Task item
Please repeat the records below exactly, from the first line through the line containing "Each square cell", and nothing more.

Supplied data
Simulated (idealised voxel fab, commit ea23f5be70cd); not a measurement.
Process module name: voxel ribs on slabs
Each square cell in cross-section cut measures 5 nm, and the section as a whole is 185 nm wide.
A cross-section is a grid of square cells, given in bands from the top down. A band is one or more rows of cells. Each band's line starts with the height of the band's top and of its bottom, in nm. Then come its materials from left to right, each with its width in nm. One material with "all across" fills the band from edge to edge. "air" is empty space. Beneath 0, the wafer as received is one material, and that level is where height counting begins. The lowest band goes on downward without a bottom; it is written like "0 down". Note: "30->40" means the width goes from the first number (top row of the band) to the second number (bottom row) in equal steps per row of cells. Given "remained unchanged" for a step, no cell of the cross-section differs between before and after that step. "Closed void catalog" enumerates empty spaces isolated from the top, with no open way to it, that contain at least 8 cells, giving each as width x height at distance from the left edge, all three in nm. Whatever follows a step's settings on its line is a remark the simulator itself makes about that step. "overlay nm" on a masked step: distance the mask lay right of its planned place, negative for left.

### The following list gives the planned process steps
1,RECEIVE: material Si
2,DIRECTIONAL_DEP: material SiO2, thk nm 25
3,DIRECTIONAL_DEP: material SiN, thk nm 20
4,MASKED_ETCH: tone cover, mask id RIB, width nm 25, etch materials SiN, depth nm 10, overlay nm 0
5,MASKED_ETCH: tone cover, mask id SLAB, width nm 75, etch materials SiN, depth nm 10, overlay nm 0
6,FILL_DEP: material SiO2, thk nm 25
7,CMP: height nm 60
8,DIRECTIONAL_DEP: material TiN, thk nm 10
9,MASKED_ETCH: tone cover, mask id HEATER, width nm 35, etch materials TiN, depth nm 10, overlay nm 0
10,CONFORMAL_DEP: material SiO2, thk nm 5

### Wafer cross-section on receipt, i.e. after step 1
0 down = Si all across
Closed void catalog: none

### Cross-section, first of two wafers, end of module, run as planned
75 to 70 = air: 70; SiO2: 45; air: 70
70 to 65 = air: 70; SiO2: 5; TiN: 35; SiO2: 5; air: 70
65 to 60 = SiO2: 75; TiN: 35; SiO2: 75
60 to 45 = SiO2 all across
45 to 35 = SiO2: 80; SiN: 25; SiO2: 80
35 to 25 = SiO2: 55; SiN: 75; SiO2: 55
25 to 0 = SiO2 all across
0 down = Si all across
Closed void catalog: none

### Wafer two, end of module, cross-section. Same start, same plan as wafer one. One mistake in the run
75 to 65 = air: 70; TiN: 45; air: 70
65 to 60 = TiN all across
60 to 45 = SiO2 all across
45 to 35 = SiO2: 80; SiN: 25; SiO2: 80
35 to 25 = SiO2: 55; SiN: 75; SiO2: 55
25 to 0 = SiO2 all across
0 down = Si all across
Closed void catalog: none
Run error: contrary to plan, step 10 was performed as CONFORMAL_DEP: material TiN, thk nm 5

Answer area
Simulated (idealised voxel fab, commit ea23f5be70cd); not a measurement.
Process module name: voxel ribs on slabs
Each square cell in cross-section cut measures 5 nm, and the section as a whole is 185 nm wide.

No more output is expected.